Start of Block

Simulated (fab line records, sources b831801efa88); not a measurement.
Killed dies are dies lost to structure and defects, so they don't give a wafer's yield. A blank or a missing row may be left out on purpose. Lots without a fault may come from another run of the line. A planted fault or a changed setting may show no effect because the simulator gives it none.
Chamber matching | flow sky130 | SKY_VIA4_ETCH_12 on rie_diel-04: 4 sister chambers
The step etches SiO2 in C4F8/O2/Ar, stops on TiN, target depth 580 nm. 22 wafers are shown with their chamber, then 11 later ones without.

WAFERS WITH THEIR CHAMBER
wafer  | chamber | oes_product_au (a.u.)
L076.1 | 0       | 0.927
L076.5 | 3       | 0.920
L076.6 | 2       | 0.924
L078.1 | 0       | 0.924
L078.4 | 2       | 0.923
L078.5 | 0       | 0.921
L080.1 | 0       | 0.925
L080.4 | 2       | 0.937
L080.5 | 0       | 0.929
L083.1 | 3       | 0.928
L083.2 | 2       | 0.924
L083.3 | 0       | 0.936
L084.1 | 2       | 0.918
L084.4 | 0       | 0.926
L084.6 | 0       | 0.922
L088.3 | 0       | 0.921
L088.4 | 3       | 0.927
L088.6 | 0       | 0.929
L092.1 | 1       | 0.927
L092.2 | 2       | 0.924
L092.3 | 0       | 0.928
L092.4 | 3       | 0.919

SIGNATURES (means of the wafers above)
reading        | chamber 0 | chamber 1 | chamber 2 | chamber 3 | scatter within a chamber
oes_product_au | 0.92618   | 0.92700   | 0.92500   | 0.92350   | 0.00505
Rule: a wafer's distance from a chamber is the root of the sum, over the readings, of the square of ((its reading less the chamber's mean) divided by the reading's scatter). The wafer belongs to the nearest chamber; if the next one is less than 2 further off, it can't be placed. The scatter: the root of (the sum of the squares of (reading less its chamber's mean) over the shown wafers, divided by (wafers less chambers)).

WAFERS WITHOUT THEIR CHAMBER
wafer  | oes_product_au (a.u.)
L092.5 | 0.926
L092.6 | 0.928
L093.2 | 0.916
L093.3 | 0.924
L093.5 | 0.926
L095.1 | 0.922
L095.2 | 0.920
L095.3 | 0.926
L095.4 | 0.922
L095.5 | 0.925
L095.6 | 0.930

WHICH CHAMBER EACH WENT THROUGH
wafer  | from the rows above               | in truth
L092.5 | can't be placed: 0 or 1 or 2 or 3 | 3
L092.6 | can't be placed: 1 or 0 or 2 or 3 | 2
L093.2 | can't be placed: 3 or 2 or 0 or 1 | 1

End of Block

• [Work task]:
Needed here are the exact lines from the start of the material through the line that contains "oes_product_au | 0.92618", and no others.

• [Expected answer]:
Simulated (fab line records, sources b831801efa88); not a measurement.
Killed dies are dies lost to structure and defects, so they don't give a wafer's yield. A blank or a missing row may be left out on purpose. Lots without a fault may come from another run of the line. A planted fault or a changed setting may show no effect because the simulator gives it none.
Chamber matching | flow sky130 | SKY_VIA4_ETCH_12 on rie_diel-04: 4 sister chambers
The step etches SiO2 in C4F8/O2/Ar, stops on TiN, target depth 580 nm. 22 wafers are shown with their chamber, then 11 later ones without.

WAFERS WITH THEIR CHAMBER
wafer  | chamber | oes_product_au (a.u.)
L076.1 | 0       | 0.927
L076.5 | 3       | 0.920
L076.6 | 2       | 0.924
L078.1 | 0       | 0.924
L078.4 | 2       | 0.923
L078.5 | 0       | 0.921
L080.1 | 0       | 0.925
L080.4 | 2       | 0.937
L080.5 | 0       | 0.929
L083.1 | 3       | 0.928
L083.2 | 2       | 0.924
L083.3 | 0       | 0.936
L084.1 | 2       | 0.918
L084.4 | 0       | 0.926
L084.6 | 0       | 0.922
L088.3 | 0       | 0.921
L088.4 | 3       | 0.927
L088.6 | 0       | 0.929
L092.1 | 1       | 0.927
L092.2 | 2       | 0.924
L092.3 | 0       | 0.928
L092.4 | 3       | 0.919

SIGNATURES (means of the wafers above)
reading        | chamber 0 | chamber 1 | chamber 2 | chamber 3 | scatter within a chamber
oes_product_au | 0.92618   | 0.92700   | 0.92500   | 0.92350   | 0.00505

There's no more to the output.